--- Data section Enclosed Below ---

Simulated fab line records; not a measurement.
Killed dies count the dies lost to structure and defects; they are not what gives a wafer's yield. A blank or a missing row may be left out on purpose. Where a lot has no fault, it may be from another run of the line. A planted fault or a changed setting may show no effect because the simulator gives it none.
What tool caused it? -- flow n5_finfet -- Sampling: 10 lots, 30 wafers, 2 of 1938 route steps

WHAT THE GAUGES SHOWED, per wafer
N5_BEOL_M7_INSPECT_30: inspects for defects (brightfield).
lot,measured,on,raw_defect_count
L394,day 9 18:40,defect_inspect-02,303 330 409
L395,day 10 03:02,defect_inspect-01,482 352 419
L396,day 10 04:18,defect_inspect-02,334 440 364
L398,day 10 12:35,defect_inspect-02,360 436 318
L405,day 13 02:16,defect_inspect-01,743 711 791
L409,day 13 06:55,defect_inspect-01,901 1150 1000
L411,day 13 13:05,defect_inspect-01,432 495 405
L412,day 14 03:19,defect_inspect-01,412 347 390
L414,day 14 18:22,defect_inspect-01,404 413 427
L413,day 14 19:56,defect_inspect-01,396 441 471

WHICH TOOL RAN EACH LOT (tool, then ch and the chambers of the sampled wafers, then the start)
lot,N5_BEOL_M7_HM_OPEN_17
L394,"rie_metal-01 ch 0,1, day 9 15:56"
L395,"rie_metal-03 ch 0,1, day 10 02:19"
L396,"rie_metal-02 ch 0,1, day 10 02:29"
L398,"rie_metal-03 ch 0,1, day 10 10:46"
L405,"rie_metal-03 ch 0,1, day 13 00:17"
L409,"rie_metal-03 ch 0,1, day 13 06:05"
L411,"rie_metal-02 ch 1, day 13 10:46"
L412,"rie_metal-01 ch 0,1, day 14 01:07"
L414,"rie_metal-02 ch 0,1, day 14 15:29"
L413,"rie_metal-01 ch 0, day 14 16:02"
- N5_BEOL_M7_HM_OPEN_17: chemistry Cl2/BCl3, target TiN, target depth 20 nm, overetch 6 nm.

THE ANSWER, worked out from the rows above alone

--- End of Enclosed Data section ---

(Requirement):
The listing above holds a line with "L409,day 13 06:55,defect_inspect-01,901" and a line with "WHICH TOOL RAN". Print the stretch from the first through the second, exactly and alone.

(Task solution):
L409,day 13 06:55,defect_inspect-01,901 1150 1000
L411,day 13 13:05,defect_inspect-01,432 495 405
L412,day 14 03:19,defect_inspect-01,412 347 390
L414,day 14 18:22,defect_inspect-01,404 413 427
L413,day 14 19:56,defect_inspect-01,396 441 471

WHICH TOOL RAN EACH LOT (tool, then ch and the chambers of the sampled wafers, then the start)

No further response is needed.